> _Work item_:
Take the records below and retype them line by line, from the first line through the one containing "Cross-section = grid"; stop there.

> _Data listing_:
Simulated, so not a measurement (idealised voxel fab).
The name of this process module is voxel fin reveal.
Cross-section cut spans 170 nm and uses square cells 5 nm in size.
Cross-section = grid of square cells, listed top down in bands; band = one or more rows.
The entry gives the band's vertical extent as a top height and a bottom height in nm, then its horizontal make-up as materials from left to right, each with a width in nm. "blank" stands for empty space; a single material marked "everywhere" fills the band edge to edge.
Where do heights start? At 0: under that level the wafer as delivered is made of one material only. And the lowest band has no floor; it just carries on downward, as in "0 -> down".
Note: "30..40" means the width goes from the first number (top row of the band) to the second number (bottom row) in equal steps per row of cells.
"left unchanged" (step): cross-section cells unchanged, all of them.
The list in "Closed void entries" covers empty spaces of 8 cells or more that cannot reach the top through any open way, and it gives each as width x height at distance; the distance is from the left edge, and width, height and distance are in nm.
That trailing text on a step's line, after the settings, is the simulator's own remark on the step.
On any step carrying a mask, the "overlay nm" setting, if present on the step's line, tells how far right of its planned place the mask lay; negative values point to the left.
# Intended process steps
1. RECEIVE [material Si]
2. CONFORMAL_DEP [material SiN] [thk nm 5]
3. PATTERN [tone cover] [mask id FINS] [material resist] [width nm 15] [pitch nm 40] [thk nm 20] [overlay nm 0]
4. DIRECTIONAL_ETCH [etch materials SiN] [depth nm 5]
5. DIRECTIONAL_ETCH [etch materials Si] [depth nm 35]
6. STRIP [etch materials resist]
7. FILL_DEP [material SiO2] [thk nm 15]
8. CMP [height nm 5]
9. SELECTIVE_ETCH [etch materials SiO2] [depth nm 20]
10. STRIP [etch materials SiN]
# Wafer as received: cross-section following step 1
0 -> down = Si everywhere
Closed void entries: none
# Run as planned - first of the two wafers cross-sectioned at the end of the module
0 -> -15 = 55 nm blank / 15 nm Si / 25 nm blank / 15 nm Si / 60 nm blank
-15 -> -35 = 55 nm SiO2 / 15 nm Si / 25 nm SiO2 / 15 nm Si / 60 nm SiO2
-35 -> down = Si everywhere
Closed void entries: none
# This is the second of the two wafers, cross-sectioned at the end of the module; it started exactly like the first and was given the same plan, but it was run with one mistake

> _Your solution_:
Simulated, so not a measurement (idealised voxel fab).
The name of this process module is voxel fin reveal.
Cross-section cut spans 170 nm and uses square cells 5 nm in size.
Cross-section = grid of square cells, listed top down in bands; band = one or more rows.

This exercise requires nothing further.